■ ASSIGNED TASK:
The entries below hold a line with "Rule: flag the" and a line with "1016 1017 1016". Return those lines and all that lie between them, exactly and only.

---*---

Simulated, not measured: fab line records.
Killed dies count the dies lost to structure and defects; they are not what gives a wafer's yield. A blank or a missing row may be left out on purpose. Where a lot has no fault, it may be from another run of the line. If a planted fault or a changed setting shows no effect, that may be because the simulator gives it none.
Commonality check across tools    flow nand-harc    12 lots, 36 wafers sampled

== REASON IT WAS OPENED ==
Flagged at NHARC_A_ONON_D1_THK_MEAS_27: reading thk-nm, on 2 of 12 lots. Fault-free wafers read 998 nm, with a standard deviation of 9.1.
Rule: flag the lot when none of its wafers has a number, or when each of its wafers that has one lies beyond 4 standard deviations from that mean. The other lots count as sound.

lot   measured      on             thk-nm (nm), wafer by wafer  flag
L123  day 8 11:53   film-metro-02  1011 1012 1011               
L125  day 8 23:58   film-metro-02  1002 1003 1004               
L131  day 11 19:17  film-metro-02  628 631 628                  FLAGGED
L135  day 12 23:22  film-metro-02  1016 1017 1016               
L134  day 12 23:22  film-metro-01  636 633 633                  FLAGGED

---*---

■ ANSWER SPACE:
Rule: flag the lot when none of its wafers has a number, or when each of its wafers that has one lies beyond 4 standard deviations from that mean. The other lots count as sound.

lot   measured      on             thk-nm (nm), wafer by wafer  flag
L123  day 8 11:53   film-metro-02  1011 1012 1011               
L125  day 8 23:58   film-metro-02  1002 1003 1004               
L131  day 11 19:17  film-metro-02  628 631 628                  FLAGGED
L135  day 12 23:22  film-metro-02  1016 1017 1016               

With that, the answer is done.